*** Opening of PROVIDED DATA ***

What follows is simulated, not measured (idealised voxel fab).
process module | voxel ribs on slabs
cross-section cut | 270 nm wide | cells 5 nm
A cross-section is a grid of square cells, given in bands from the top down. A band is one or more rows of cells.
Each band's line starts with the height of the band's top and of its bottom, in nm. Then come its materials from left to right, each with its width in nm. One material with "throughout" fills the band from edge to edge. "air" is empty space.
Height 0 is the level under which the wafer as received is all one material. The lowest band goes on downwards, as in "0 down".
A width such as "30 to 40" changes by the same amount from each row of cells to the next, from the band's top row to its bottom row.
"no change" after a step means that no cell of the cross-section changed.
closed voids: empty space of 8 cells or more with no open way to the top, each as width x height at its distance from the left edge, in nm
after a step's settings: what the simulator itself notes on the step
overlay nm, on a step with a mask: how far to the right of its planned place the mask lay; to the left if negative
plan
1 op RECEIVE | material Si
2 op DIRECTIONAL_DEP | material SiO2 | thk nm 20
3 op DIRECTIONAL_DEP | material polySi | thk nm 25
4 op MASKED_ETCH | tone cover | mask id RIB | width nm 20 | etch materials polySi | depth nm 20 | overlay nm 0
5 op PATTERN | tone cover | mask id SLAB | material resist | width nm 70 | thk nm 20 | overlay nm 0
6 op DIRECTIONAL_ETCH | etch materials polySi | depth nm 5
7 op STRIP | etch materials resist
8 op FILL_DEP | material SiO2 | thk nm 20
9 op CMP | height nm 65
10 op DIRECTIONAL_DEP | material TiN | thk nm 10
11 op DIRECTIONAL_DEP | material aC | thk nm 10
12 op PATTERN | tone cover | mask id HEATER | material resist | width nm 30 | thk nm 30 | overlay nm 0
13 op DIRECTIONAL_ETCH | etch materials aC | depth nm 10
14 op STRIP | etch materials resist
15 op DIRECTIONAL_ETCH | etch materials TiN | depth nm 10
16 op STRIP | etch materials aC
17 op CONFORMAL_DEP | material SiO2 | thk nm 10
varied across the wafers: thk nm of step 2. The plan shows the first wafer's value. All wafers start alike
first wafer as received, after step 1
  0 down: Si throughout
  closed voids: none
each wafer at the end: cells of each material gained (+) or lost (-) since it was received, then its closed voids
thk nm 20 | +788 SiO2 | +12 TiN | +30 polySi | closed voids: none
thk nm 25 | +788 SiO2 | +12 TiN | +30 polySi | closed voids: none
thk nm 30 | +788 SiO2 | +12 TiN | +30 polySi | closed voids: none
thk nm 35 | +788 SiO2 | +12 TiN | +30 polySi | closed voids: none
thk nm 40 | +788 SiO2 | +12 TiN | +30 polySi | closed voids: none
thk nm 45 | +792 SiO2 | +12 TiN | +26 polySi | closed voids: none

*** Close of PROVIDED DATA ***

**ASSIGNMENT**
Up to and including the line that contains "3 op DIRECTIONAL_DEP", restate word for word every line of the entries, starting from the first.

**WORKED SOLUTION**
What follows is simulated, not measured (idealised voxel fab).
process module | voxel ribs on slabs
cross-section cut | 270 nm wide | cells 5 nm
A cross-section is a grid of square cells, given in bands from the top down. A band is one or more rows of cells.
Each band's line starts with the height of the band's top and of its bottom, in nm. Then come its materials from left to right, each with its width in nm. One material with "throughout" fills the band from edge to edge. "air" is empty space.
Height 0 is the level under which the wafer as received is all one material. The lowest band goes on downwards, as in "0 down".
A width such as "30 to 40" changes by the same amount from each row of cells to the next, from the band's top row to its bottom row.
"no change" after a step means that no cell of the cross-section changed.
closed voids: empty space of 8 cells or more with no open way to the top, each as width x height at its distance from the left edge, in nm
after a step's settings: what the simulator itself notes on the step
overlay nm, on a step with a mask: how far to the right of its planned place the mask lay; to the left if negative
plan
1 op RECEIVE | material Si
2 op DIRECTIONAL_DEP | material SiO2 | thk nm 20
3 op DIRECTIONAL_DEP | material polySi | thk nm 25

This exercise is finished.